## [Data for review]
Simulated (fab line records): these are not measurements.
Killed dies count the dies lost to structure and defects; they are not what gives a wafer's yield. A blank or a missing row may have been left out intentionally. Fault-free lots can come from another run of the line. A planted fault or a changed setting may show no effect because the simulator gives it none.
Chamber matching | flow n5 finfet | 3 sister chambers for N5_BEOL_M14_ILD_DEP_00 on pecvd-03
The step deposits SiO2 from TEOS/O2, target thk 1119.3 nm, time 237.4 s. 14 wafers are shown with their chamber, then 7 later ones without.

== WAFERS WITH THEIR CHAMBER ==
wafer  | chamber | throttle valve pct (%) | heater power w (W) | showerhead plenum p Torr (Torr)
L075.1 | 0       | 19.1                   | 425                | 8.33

## [Required action]
Repeat every entry exactly. Nothing may be dropped.

## [Written answer]
Simulated (fab line records): these are not measurements.
Killed dies count the dies lost to structure and defects; they are not what gives a wafer's yield. A blank or a missing row may have been left out intentionally. Fault-free lots can come from another run of the line. A planted fault or a changed setting may show no effect because the simulator gives it none.
Chamber matching | flow n5 finfet | 3 sister chambers for N5_BEOL_M14_ILD_DEP_00 on pecvd-03
The step deposits SiO2 from TEOS/O2, target thk 1119.3 nm, time 237.4 s. 14 wafers are shown with their chamber, then 7 later ones without.

== WAFERS WITH THEIR CHAMBER ==
wafer  | chamber | throttle valve pct (%) | heater power w (W) | showerhead plenum p Torr (Torr)
L075.1 | 0       | 19.1                   | 425                | 8.33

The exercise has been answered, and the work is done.